EXERCISE: Return the lines exactly as they stand, from the first of the material through the line containing "The tool may".

########
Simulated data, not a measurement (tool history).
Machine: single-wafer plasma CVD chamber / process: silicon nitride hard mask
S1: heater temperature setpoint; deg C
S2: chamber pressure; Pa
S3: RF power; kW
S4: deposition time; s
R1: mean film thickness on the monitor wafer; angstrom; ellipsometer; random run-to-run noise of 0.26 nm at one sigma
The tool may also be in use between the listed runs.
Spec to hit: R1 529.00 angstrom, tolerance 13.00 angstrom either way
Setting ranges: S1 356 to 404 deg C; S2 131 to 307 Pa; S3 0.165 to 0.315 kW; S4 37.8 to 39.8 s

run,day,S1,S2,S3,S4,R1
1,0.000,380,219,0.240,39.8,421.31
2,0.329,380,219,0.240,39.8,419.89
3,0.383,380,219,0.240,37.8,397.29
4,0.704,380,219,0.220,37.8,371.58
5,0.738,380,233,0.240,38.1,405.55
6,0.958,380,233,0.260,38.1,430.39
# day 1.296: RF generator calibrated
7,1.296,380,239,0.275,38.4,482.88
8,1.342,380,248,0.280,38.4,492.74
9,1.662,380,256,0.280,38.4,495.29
########

TASK OUTPUT:
Simulated data, not a measurement (tool history).
Machine: single-wafer plasma CVD chamber / process: silicon nitride hard mask
S1: heater temperature setpoint; deg C
S2: chamber pressure; Pa
S3: RF power; kW
S4: deposition time; s
R1: mean film thickness on the monitor wafer; angstrom; ellipsometer; random run-to-run noise of 0.26 nm at one sigma
The tool may also be in use between the listed runs.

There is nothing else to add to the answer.